Each line from the start of the listing below through the line containing "WHAT THE GAUGES READ, wafer by wafer" should be reproduced exactly, with no others.

-.-.-
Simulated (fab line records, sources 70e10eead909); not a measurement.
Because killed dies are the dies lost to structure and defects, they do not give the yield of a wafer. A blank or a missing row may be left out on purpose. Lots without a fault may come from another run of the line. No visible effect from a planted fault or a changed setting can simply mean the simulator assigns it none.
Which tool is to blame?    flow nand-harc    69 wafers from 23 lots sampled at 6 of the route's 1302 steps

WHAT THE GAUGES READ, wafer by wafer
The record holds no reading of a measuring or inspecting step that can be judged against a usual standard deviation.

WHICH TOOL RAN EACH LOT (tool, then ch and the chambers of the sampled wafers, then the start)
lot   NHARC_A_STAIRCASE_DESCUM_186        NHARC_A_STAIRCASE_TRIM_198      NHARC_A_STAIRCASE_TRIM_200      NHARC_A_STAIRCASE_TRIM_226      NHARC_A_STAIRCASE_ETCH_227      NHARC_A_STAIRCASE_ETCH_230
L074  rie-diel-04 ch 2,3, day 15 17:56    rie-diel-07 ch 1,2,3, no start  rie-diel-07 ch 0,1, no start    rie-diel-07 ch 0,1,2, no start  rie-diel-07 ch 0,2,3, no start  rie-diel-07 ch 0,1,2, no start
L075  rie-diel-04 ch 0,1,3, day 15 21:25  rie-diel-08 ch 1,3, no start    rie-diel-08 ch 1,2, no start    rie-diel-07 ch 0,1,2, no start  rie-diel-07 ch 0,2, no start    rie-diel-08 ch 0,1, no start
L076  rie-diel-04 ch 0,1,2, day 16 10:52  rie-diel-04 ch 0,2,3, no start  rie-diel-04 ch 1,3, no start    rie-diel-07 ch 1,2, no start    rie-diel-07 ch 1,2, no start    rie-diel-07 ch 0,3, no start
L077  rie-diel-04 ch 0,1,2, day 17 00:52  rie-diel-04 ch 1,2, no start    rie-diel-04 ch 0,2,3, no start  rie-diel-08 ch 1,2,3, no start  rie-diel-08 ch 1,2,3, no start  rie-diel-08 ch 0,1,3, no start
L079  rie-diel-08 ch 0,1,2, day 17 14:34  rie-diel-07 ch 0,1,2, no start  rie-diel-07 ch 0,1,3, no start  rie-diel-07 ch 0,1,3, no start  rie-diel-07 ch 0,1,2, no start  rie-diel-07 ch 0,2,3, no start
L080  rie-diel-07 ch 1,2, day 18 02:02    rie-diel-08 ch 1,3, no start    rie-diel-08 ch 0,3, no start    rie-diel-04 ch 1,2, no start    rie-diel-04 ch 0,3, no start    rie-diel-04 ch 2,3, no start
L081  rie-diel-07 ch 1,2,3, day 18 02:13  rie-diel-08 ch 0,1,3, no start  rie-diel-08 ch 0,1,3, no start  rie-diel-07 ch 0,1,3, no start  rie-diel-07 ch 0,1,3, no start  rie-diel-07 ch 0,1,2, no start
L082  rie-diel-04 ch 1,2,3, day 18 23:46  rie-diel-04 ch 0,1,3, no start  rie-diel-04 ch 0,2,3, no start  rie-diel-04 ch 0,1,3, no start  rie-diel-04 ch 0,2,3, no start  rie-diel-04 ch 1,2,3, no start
-.-.-

### Your response
Simulated (fab line records, sources 70e10eead909); not a measurement.
Because killed dies are the dies lost to structure and defects, they do not give the yield of a wafer. A blank or a missing row may be left out on purpose. Lots without a fault may come from another run of the line. No visible effect from a planted fault or a changed setting can simply mean the simulator assigns it none.
Which tool is to blame?    flow nand-harc    69 wafers from 23 lots sampled at 6 of the route's 1302 steps

WHAT THE GAUGES READ, wafer by wafer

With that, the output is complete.